RECORD EXCERPTS:
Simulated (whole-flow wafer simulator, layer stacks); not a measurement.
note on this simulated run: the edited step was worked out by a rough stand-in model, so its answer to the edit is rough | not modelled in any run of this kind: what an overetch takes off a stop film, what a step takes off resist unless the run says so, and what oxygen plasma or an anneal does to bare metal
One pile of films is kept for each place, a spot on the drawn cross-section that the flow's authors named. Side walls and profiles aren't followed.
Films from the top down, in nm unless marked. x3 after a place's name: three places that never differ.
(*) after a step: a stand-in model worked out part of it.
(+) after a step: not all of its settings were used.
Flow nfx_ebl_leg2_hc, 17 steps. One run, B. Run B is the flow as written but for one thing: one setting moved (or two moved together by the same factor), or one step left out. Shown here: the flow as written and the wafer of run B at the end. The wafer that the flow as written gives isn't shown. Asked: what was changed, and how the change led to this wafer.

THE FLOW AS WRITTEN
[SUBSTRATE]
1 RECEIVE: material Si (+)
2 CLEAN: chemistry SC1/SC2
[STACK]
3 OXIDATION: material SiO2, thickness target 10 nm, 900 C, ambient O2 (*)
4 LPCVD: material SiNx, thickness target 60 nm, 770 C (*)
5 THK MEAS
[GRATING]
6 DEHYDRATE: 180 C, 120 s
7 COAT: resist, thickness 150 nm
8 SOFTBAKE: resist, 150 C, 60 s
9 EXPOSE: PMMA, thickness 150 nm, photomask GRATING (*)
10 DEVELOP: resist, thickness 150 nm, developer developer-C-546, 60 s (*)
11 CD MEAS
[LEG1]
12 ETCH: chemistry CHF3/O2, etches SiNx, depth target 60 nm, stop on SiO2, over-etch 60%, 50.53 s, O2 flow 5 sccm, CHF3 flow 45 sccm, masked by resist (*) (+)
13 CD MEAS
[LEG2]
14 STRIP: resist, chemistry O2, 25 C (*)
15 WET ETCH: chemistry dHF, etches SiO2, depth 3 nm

WORK ORDER: Copy out the range of lines above starting at the line with "2 CLEAN: chemistry SC1/SC2" and ending at the line with "14 STRIP: resist, chemistry O2, 25 C (*)", exactly and including both.

REPLY:
2 CLEAN: chemistry SC1/SC2
[STACK]
3 OXIDATION: material SiO2, thickness target 10 nm, 900 C, ambient O2 (*)
4 LPCVD: material SiNx, thickness target 60 nm, 770 C (*)
5 THK MEAS
[GRATING]
6 DEHYDRATE: 180 C, 120 s
7 COAT: resist, thickness 150 nm
8 SOFTBAKE: resist, 150 C, 60 s
9 EXPOSE: PMMA, thickness 150 nm, photomask GRATING (*)
10 DEVELOP: resist, thickness 150 nm, developer developer-C-546, 60 s (*)
11 CD MEAS
[LEG1]
12 ETCH: chemistry CHF3/O2, etches SiNx, depth target 60 nm, stop on SiO2, over-etch 60%, 50.53 s, O2 flow 5 sccm, CHF3 flow 45 sccm, masked by resist (*) (+)
13 CD MEAS
[LEG2]
14 STRIP: resist, chemistry O2, 25 C (*)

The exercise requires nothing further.